Work order
When you reach the line in the data below that contains "7) STRIP, etch materials resist", please start repeating lines exactly, and stop after the line that contains "8) DIRECTIONAL_ETCH, etch", repeating nothing else.

========

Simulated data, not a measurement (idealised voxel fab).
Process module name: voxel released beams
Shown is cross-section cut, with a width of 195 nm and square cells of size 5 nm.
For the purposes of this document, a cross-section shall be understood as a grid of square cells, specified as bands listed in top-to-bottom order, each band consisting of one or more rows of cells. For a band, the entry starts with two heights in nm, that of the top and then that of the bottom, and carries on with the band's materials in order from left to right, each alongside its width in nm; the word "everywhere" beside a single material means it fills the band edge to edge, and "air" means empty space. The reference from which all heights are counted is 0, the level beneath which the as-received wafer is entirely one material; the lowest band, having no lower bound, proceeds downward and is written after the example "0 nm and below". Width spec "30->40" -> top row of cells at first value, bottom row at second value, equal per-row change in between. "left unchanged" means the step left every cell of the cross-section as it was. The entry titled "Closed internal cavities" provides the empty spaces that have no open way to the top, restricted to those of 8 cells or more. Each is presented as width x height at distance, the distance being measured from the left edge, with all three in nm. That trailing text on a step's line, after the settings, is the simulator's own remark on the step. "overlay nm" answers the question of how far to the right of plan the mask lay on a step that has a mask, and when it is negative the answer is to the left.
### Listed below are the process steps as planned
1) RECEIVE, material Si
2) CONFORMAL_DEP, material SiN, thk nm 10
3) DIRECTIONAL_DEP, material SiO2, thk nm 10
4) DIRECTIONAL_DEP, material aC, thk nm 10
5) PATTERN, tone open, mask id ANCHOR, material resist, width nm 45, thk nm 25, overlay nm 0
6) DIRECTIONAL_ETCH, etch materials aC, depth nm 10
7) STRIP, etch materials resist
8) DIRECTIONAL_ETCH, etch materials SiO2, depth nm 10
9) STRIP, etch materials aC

========

Response
7) STRIP, etch materials resist
8) DIRECTIONAL_ETCH, etch materials SiO2, depth nm 10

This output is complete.